━━━━━ RECORDS PROVIDED ━━━━━

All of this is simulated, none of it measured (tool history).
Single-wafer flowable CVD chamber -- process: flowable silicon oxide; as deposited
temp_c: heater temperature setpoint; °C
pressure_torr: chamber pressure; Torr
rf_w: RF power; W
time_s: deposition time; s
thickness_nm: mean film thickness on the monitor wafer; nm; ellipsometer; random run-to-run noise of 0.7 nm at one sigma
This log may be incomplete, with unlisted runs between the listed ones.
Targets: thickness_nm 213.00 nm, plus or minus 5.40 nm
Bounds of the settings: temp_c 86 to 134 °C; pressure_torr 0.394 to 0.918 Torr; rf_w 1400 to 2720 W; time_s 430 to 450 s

━━━━━

WORK TASK → Return the whole listing as it stands. Nothing may be altered.

SOLUTION →
All of this is simulated, none of it measured (tool history).
Single-wafer flowable CVD chamber -- process: flowable silicon oxide; as deposited
temp_c: heater temperature setpoint; °C
pressure_torr: chamber pressure; Torr
rf_w: RF power; W
time_s: deposition time; s
thickness_nm: mean film thickness on the monitor wafer; nm; ellipsometer; random run-to-run noise of 0.7 nm at one sigma
This log may be incomplete, with unlisted runs between the listed ones.
Targets: thickness_nm 213.00 nm, plus or minus 5.40 nm
Bounds of the settings: temp_c 86 to 134 °C; pressure_torr 0.394 to 0.918 Torr; rf_w 1400 to 2720 W; time_s 430 to 450 s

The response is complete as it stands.